Assignment. Return each record shown below exactly, with none omitted.

Information shown.
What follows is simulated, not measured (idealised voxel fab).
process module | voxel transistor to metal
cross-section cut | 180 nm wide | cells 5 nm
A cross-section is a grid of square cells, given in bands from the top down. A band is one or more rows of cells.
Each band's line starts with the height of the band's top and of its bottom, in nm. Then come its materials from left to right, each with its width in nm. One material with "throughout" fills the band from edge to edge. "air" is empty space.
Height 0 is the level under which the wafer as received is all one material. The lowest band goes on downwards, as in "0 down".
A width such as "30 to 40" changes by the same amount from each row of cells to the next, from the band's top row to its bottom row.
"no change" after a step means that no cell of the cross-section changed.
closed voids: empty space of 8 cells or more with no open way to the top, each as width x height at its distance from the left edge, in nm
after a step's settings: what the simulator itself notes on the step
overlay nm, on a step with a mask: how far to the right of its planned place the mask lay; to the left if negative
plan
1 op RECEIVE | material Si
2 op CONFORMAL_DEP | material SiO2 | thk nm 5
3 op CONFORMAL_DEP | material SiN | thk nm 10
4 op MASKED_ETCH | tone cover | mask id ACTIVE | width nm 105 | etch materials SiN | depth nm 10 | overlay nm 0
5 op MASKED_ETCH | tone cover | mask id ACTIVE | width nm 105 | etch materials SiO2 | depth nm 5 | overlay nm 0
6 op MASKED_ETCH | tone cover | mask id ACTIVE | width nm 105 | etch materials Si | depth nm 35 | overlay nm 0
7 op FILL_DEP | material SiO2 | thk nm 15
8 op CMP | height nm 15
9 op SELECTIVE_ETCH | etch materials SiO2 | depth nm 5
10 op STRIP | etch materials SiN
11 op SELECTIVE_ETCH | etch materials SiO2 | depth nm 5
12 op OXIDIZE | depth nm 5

Task response.
What follows is simulated, not measured (idealised voxel fab).
process module | voxel transistor to metal
cross-section cut | 180 nm wide | cells 5 nm
A cross-section is a grid of square cells, given in bands from the top down. A band is one or more rows of cells.
Each band's line starts with the height of the band's top and of its bottom, in nm. Then come its materials from left to right, each with its width in nm. One material with "throughout" fills the band from edge to edge. "air" is empty space.
Height 0 is the level under which the wafer as received is all one material. The lowest band goes on downwards, as in "0 down".
A width such as "30 to 40" changes by the same amount from each row of cells to the next, from the band's top row to its bottom row.
"no change" after a step means that no cell of the cross-section changed.
closed voids: empty space of 8 cells or more with no open way to the top, each as width x height at its distance from the left edge, in nm
after a step's settings: what the simulator itself notes on the step
overlay nm, on a step with a mask: how far to the right of its planned place the mask lay; to the left if negative
plan
1 op RECEIVE | material Si
2 op CONFORMAL_DEP | material SiO2 | thk nm 5
3 op CONFORMAL_DEP | material SiN | thk nm 10
4 op MASKED_ETCH | tone cover | mask id ACTIVE | width nm 105 | etch materials SiN | depth nm 10 | overlay nm 0
5 op MASKED_ETCH | tone cover | mask id ACTIVE | width nm 105 | etch materials SiO2 | depth nm 5 | overlay nm 0
6 op MASKED_ETCH | tone cover | mask id ACTIVE | width nm 105 | etch materials Si | depth nm 35 | overlay nm 0
7 op FILL_DEP | material SiO2 | thk nm 15
8 op CMP | height nm 15
9 op SELECTIVE_ETCH | etch materials SiO2 | depth nm 5
10 op STRIP | etch materials SiN
11 op SELECTIVE_ETCH | etch materials SiO2 | depth nm 5
12 op OXIDIZE | depth nm 5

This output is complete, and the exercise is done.